+===+

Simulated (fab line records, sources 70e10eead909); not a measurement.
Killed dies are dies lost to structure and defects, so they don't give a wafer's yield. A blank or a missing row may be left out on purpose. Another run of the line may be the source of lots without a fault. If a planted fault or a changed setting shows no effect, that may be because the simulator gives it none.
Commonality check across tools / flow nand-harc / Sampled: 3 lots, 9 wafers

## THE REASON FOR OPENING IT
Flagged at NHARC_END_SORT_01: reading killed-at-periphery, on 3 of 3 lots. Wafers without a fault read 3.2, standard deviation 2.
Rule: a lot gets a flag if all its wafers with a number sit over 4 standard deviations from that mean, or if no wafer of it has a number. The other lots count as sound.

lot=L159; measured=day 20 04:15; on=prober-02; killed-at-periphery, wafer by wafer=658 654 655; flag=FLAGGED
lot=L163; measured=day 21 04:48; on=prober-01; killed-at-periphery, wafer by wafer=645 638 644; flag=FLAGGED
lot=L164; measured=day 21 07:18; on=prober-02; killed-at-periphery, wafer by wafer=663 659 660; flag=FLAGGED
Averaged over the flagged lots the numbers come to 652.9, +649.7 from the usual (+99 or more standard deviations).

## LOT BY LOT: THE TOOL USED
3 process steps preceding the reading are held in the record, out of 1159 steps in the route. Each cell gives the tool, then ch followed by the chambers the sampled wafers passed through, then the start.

+===+

BRIEF:
Print all the data exactly.

PROBLEM SOLUTION:
Simulated (fab line records, sources 70e10eead909); not a measurement.
Killed dies are dies lost to structure and defects, so they don't give a wafer's yield. A blank or a missing row may be left out on purpose. Another run of the line may be the source of lots without a fault. If a planted fault or a changed setting shows no effect, that may be because the simulator gives it none.
Commonality check across tools / flow nand-harc / Sampled: 3 lots, 9 wafers

## THE REASON FOR OPENING IT
Flagged at NHARC_END_SORT_01: reading killed-at-periphery, on 3 of 3 lots. Wafers without a fault read 3.2, standard deviation 2.
Rule: a lot gets a flag if all its wafers with a number sit over 4 standard deviations from that mean, or if no wafer of it has a number. The other lots count as sound.

lot=L159; measured=day 20 04:15; on=prober-02; killed-at-periphery, wafer by wafer=658 654 655; flag=FLAGGED
lot=L163; measured=day 21 04:48; on=prober-01; killed-at-periphery, wafer by wafer=645 638 644; flag=FLAGGED
lot=L164; measured=day 21 07:18; on=prober-02; killed-at-periphery, wafer by wafer=663 659 660; flag=FLAGGED
Averaged over the flagged lots the numbers come to 652.9, +649.7 from the usual (+99 or more standard deviations).

## LOT BY LOT: THE TOOL USED
3 process steps preceding the reading are held in the record, out of 1159 steps in the route. Each cell gives the tool, then ch followed by the chambers the sampled wafers passed through, then the start.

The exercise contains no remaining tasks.